[DATASET ENTRIES — start]

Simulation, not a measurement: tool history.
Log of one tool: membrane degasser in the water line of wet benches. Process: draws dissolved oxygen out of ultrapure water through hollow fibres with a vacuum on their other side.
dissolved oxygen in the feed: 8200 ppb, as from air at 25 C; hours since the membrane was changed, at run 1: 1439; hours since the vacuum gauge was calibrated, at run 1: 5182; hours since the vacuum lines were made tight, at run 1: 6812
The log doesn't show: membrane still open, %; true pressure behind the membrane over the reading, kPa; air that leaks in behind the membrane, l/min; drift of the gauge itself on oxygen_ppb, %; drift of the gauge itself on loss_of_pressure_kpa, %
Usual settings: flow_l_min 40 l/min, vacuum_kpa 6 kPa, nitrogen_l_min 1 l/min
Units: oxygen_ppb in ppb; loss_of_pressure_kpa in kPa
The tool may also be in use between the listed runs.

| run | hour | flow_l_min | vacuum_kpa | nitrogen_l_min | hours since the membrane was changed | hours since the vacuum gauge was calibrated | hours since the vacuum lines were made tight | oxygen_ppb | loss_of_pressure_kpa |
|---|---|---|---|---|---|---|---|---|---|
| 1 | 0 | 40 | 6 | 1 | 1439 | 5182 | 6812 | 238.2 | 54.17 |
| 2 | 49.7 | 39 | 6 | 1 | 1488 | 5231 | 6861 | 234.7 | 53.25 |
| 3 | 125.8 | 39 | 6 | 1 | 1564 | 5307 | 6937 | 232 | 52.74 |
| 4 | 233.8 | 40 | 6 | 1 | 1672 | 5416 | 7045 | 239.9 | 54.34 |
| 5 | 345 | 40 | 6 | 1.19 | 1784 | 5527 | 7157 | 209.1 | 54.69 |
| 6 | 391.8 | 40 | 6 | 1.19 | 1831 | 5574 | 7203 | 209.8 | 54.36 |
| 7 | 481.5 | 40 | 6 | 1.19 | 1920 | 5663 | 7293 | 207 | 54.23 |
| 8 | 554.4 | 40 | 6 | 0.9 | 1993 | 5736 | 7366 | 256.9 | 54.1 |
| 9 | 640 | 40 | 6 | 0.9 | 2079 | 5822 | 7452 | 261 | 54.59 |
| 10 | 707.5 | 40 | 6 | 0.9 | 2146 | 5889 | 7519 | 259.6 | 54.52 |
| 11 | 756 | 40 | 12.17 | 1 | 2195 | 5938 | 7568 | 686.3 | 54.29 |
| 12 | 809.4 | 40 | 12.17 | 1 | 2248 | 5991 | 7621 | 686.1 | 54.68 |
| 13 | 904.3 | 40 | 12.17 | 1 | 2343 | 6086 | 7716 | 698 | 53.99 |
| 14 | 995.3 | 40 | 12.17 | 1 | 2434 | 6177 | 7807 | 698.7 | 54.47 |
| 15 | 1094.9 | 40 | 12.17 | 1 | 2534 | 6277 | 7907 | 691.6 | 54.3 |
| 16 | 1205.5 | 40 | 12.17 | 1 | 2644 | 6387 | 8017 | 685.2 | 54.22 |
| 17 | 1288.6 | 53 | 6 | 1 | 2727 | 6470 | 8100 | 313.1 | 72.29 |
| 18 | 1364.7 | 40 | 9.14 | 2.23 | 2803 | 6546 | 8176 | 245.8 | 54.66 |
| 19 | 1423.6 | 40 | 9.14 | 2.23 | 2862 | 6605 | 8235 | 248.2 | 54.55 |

[DATASET ENTRIES — finish]

> REQUIREMENT
Only the lines above from the line containing "313.1 | 72.29 |" through the line containing "245.8 | 54.66 |" should be retyped, exactly and with both ends included.

> EXERCISE OUTPUT
| 17 | 1288.6 | 53 | 6 | 1 | 2727 | 6470 | 8100 | 313.1 | 72.29 |
| 18 | 1364.7 | 40 | 9.14 | 2.23 | 2803 | 6546 | 8176 | 245.8 | 54.66 |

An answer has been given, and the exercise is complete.